··· RECORDED DATA
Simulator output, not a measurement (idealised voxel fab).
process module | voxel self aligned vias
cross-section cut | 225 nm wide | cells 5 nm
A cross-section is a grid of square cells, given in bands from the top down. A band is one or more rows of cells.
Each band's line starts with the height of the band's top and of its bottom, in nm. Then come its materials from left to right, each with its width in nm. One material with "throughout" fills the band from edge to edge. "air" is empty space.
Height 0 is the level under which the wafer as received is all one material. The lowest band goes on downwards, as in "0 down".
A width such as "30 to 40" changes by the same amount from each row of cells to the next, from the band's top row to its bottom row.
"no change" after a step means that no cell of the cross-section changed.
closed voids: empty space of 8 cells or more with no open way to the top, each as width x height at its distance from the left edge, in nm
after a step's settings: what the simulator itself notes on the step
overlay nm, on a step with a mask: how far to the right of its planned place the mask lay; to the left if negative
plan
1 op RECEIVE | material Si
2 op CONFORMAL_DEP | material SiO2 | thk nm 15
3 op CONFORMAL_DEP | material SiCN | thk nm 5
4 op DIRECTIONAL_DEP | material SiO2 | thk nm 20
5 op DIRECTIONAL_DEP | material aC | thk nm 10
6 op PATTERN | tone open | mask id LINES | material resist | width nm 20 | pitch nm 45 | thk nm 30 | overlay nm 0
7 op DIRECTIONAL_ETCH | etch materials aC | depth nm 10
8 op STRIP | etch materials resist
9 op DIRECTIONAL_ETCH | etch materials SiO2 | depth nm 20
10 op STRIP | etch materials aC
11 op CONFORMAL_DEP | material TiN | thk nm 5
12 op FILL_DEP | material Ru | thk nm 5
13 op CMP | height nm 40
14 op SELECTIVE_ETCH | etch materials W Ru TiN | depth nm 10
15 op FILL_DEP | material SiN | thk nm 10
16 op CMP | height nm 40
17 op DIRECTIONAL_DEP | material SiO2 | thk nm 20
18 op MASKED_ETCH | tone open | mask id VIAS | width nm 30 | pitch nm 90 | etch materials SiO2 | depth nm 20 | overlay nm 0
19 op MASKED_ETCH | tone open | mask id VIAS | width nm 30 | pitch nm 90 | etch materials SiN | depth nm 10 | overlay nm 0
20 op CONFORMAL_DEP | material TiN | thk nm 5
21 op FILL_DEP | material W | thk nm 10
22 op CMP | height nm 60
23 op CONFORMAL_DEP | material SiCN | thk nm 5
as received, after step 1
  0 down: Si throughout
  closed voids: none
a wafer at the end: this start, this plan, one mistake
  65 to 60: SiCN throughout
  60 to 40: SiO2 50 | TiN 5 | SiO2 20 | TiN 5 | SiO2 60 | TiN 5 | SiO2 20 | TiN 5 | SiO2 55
······

WORK INSTRUCTION:
Only the lines from the top of the data through the line that contains "A cross-section is" should be quoted, exactly as they stand.

EXERCISE SOLUTION:
Simulator output, not a measurement (idealised voxel fab).
process module | voxel self aligned vias
cross-section cut | 225 nm wide | cells 5 nm
A cross-section is a grid of square cells, given in bands from the top down. A band is one or more rows of cells.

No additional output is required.